Study material
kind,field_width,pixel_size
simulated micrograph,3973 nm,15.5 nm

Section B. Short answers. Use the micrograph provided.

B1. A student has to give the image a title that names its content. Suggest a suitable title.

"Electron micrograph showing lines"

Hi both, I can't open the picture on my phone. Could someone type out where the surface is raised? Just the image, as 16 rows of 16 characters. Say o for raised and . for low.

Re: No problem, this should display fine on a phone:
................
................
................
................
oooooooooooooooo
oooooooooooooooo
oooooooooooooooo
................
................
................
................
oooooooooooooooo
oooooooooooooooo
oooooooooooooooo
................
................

Action item
What is needed here is a word-for-word copy of the whole listing.

Written answer
kind,field_width,pixel_size
simulated micrograph,3973 nm,15.5 nm

Section B. Short answers. Use the micrograph provided.

B1. A student has to give the image a title that names its content. Suggest a suitable title.

"Electron micrograph showing lines"

Hi both, I can't open the picture on my phone. Could someone type out where the surface is raised? Just the image, as 16 rows of 16 characters. Say o for raised and . for low.

Re: No problem, this should display fine on a phone:
................
................
................
................
oooooooooooooooo
oooooooooooooooo
oooooooooooooooo
................
................
................
................
oooooooooooooooo
oooooooooooooooo
oooooooooooooooo
................
................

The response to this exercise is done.